● Work instruction
All of the records must come back exactly as they were given.

● Supplied data
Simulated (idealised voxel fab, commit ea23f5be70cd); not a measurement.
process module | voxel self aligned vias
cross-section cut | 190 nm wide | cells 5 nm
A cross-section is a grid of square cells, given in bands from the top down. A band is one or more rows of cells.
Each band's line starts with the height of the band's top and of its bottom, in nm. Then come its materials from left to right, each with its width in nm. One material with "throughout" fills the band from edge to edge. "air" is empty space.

● Your solution
Simulated (idealised voxel fab, commit ea23f5be70cd); not a measurement.
process module | voxel self aligned vias
cross-section cut | 190 nm wide | cells 5 nm
A cross-section is a grid of square cells, given in bands from the top down. A band is one or more rows of cells.
Each band's line starts with the height of the band's top and of its bottom, in nm. Then come its materials from left to right, each with its width in nm. One material with "throughout" fills the band from edge to edge. "air" is empty space.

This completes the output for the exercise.